- Record excerpts:
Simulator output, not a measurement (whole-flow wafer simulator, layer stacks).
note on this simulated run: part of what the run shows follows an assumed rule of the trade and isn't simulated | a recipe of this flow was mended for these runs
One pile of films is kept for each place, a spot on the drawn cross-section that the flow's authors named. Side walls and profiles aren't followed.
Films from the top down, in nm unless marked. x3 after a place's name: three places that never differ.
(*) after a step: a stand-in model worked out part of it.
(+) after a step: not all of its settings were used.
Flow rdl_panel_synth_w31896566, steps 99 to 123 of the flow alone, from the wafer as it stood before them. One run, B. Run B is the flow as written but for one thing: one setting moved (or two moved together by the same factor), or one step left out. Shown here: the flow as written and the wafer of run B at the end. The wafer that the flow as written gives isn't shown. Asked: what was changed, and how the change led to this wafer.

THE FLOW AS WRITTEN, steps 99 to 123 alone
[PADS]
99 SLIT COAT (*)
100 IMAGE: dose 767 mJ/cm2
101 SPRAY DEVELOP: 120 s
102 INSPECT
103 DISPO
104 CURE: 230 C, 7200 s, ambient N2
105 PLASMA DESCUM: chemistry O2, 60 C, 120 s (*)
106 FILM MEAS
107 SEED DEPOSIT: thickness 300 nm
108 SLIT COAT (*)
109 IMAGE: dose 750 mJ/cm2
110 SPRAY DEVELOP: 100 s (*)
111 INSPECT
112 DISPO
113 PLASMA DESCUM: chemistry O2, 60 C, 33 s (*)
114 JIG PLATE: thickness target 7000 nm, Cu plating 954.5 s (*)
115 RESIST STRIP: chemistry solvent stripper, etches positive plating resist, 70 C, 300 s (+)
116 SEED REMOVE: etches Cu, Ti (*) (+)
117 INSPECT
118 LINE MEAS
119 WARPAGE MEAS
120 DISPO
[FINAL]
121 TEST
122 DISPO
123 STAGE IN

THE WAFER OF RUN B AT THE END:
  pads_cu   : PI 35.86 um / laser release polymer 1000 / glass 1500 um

- Assignment: Only one stretch of the entries above is wanted: the lines from the one containing "106 FILM MEAS" through the one containing "117 INSPECT". Please reproduce it exactly.

- Reply:
106 FILM MEAS
107 SEED DEPOSIT: thickness 300 nm
108 SLIT COAT (*)
109 IMAGE: dose 750 mJ/cm2
110 SPRAY DEVELOP: 100 s (*)
111 INSPECT
112 DISPO
113 PLASMA DESCUM: chemistry O2, 60 C, 33 s (*)
114 JIG PLATE: thickness target 7000 nm, Cu plating 954.5 s (*)
115 RESIST STRIP: chemistry solvent stripper, etches positive plating resist, 70 C, 300 s (+)
116 SEED REMOVE: etches Cu, Ti (*) (+)
117 INSPECT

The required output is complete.